═══ Data
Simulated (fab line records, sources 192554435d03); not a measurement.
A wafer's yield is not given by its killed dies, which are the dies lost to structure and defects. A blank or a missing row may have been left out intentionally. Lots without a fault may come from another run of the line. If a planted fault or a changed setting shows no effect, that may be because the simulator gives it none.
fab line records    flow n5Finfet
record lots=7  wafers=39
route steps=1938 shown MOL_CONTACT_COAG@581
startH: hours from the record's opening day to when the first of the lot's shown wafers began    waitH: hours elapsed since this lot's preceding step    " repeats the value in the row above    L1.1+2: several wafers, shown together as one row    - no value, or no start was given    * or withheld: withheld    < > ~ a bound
══════

Work order: Look back at the entries above. Retype the line with "A wafer's yield", the line with "route steps=1938 shown MOL_CONTACT_COAG@581", and all lines in between.

Task result:
A wafer's yield is not given by its killed dies, which are the dies lost to structure and defects. A blank or a missing row may have been left out intentionally. Lots without a fault may come from another run of the line. If a planted fault or a changed setting shows no effect, that may be because the simulator gives it none.
fab line records    flow n5Finfet
record lots=7  wafers=39
route steps=1938 shown MOL_CONTACT_COAG@581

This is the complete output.